Stored data =>
####

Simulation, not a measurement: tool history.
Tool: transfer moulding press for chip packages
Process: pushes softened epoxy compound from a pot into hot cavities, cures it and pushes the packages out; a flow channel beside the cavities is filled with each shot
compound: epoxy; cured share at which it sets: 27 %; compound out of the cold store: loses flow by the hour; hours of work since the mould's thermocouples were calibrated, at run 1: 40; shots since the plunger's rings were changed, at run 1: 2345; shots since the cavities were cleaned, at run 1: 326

####

Required action => Reproduce each of the entries exactly, omitting none.

Answer section =>
Simulation, not a measurement: tool history.
Tool: transfer moulding press for chip packages
Process: pushes softened epoxy compound from a pot into hot cavities, cures it and pushes the packages out; a flow channel beside the cavities is filled with each shot
compound: epoxy; cured share at which it sets: 27 %; compound out of the cold store: loses flow by the hour; hours of work since the mould's thermocouples were calibrated, at run 1: 40; shots since the plunger's rings were changed, at run 1: 2345; shots since the cavities were cleaned, at run 1: 326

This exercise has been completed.